#### Exercise
Output only the stretch of the listing that starts at the line containing "this SEM shot?" and ends at the line containing "sure: mid-height spacewidth", reproduced exactly with both ends.

#### Extracted data
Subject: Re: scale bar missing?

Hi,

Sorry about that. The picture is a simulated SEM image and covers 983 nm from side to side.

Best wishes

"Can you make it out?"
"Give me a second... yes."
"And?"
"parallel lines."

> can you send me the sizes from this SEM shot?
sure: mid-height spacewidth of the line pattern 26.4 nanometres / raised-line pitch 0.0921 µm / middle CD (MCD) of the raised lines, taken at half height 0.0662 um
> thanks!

#### Task answer
> can you send me the sizes from this SEM shot?
sure: mid-height spacewidth of the line pattern 26.4 nanometres / raised-line pitch 0.0921 µm / middle CD (MCD) of the raised lines, taken at half height 0.0662 um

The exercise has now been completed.